ASSIGNMENT:
Every line between the top of the data below and the line with "Square cells of", both ends included, must be retyped exactly.

BEGIN DATA SUPPLIED

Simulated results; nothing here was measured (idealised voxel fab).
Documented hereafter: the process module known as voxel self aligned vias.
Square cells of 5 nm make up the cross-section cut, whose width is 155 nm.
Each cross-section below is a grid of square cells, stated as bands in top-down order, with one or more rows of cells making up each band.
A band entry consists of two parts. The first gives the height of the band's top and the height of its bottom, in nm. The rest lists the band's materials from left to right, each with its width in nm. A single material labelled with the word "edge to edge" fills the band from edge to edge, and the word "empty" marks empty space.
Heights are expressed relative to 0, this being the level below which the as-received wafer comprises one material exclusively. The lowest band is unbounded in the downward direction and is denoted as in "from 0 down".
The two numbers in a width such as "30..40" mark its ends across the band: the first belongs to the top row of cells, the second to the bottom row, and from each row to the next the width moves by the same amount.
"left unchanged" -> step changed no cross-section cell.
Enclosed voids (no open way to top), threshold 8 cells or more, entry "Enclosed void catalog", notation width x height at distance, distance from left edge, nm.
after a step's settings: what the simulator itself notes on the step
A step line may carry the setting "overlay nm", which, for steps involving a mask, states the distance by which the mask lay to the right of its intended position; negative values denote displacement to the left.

END DATA SUPPLIED

EXPECTED ANSWER:
Simulated results; nothing here was measured (idealised voxel fab).
Documented hereafter: the process module known as voxel self aligned vias.
Square cells of 5 nm make up the cross-section cut, whose width is 155 nm.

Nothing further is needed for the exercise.